> **RECORDS SHOWN**:
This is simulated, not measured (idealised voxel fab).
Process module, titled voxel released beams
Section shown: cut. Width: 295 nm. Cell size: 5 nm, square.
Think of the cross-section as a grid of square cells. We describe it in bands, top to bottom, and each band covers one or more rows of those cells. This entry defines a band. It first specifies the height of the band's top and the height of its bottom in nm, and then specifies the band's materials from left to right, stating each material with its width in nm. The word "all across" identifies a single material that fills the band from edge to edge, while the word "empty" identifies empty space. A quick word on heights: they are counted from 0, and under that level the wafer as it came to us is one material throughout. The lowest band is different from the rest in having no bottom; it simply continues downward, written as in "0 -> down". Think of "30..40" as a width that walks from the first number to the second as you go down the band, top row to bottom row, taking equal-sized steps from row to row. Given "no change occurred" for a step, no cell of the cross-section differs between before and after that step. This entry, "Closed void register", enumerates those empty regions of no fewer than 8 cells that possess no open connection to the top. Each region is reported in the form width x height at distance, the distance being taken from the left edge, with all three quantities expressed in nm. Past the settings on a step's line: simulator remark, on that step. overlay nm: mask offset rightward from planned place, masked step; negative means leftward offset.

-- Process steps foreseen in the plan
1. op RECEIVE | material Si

> **WORK REQUEST**: Each line of the records must be reproduced exactly.

> **WORKED SOLUTION**:
This is simulated, not measured (idealised voxel fab).
Process module, titled voxel released beams
Section shown: cut. Width: 295 nm. Cell size: 5 nm, square.
Think of the cross-section as a grid of square cells. We describe it in bands, top to bottom, and each band covers one or more rows of those cells. This entry defines a band. It first specifies the height of the band's top and the height of its bottom in nm, and then specifies the band's materials from left to right, stating each material with its width in nm. The word "all across" identifies a single material that fills the band from edge to edge, while the word "empty" identifies empty space. A quick word on heights: they are counted from 0, and under that level the wafer as it came to us is one material throughout. The lowest band is different from the rest in having no bottom; it simply continues downward, written as in "0 -> down". Think of "30..40" as a width that walks from the first number to the second as you go down the band, top row to bottom row, taking equal-sized steps from row to row. Given "no change occurred" for a step, no cell of the cross-section differs between before and after that step. This entry, "Closed void register", enumerates those empty regions of no fewer than 8 cells that possess no open connection to the top. Each region is reported in the form width x height at distance, the distance being taken from the left edge, with all three quantities expressed in nm. Past the settings on a step's line: simulator remark, on that step. overlay nm: mask offset rightward from planned place, masked step; negative means leftward offset.

-- Process steps foreseen in the plan
1. op RECEIVE | material Si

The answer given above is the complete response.